Start of EXTRACTED RECORDS
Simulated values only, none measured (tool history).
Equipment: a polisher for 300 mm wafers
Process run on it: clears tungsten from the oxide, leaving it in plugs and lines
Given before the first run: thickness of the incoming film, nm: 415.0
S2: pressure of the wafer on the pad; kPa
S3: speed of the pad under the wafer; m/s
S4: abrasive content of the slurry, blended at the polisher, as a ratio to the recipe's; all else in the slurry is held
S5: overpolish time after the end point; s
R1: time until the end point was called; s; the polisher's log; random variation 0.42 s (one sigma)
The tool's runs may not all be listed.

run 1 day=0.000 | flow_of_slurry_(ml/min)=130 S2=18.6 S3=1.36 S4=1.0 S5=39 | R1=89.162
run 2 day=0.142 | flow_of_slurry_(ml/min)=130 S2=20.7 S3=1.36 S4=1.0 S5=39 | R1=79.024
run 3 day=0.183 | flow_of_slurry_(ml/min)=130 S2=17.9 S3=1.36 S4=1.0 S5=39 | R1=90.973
End of EXTRACTED RECORDS

Only the lines above starting with the one with "S5: overpolish time after the end point; s" and going through the one with "run 2 day=0.142" are to be copied, word for word and with both ends kept.

**RESULT:**
S5: overpolish time after the end point; s
R1: time until the end point was called; s; the polisher's log; random variation 0.42 s (one sigma)
The tool's runs may not all be listed.

run 1 day=0.000 | flow_of_slurry_(ml/min)=130 S2=18.6 S3=1.36 S4=1.0 S5=39 | R1=89.162
run 2 day=0.142 | flow_of_slurry_(ml/min)=130 S2=20.7 S3=1.36 S4=1.0 S5=39 | R1=79.024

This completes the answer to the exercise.